### Exercise
Each entry has to be set down again with no alteration.

****************************************

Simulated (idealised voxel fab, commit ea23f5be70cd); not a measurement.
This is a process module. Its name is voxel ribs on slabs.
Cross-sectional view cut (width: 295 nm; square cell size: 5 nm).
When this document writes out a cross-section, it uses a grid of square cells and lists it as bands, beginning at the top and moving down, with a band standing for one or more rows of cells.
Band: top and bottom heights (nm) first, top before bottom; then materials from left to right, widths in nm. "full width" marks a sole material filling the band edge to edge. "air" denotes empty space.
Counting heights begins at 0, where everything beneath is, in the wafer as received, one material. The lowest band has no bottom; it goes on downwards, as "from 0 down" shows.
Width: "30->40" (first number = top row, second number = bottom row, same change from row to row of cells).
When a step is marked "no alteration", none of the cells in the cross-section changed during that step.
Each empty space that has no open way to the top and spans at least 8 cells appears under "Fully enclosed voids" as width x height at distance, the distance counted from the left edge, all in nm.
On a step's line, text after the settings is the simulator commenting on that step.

****************************************

### Answer box
Simulated (idealised voxel fab, commit ea23f5be70cd); not a measurement.
This is a process module. Its name is voxel ribs on slabs.
Cross-sectional view cut (width: 295 nm; square cell size: 5 nm).
When this document writes out a cross-section, it uses a grid of square cells and lists it as bands, beginning at the top and moving down, with a band standing for one or more rows of cells.
Band: top and bottom heights (nm) first, top before bottom; then materials from left to right, widths in nm. "full width" marks a sole material filling the band edge to edge. "air" denotes empty space.
Counting heights begins at 0, where everything beneath is, in the wafer as received, one material. The lowest band has no bottom; it goes on downwards, as "from 0 down" shows.
Width: "30->40" (first number = top row, second number = bottom row, same change from row to row of cells).
When a step is marked "no alteration", none of the cells in the cross-section changed during that step.
Each empty space that has no open way to the top and spans at least 8 cells appears under "Fully enclosed voids" as width x height at distance, the distance counted from the left edge, all in nm.
On a step's line, text after the settings is the simulator commenting on that step.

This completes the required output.